▸ **Material shown**:
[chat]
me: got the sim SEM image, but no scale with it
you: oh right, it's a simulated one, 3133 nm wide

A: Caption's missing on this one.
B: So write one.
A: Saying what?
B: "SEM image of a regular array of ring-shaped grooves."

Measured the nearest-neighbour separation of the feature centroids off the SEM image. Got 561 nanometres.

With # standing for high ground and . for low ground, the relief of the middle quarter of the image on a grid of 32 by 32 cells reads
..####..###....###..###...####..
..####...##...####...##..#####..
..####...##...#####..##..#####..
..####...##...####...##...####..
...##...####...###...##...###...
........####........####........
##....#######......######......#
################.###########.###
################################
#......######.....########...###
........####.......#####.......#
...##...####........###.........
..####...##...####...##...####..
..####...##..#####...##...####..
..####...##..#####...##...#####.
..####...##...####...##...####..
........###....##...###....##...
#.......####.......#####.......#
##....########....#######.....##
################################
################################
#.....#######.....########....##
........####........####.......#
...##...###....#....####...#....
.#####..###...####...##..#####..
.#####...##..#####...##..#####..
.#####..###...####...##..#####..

▸ **Work order**:
Produce an exact copy of the whole listing.

▸ **Exercise result**:
[chat]
me: got the sim SEM image, but no scale with it
you: oh right, it's a simulated one, 3133 nm wide

A: Caption's missing on this one.
B: So write one.
A: Saying what?
B: "SEM image of a regular array of ring-shaped grooves."

Measured the nearest-neighbour separation of the feature centroids off the SEM image. Got 561 nanometres.

With # standing for high ground and . for low ground, the relief of the middle quarter of the image on a grid of 32 by 32 cells reads
..####..###....###..###...####..
..####...##...####...##..#####..
..####...##...#####..##..#####..
..####...##...####...##...####..
...##...####...###...##...###...
........####........####........
##....#######......######......#
################.###########.###
################################
#......######.....########...###
........####.......#####.......#
...##...####........###.........
..####...##...####...##...####..
..####...##..#####...##...####..
..####...##..#####...##...#####.
..####...##...####...##...####..
........###....##...###....##...
#.......####.......#####.......#
##....########....#######.....##
################################
################################
#.....#######.....########....##
........####........####.......#
...##...###....#....####...#....
.#####..###...####...##..#####..
.#####...##..#####...##..#####..
.#####..###...####...##..#####..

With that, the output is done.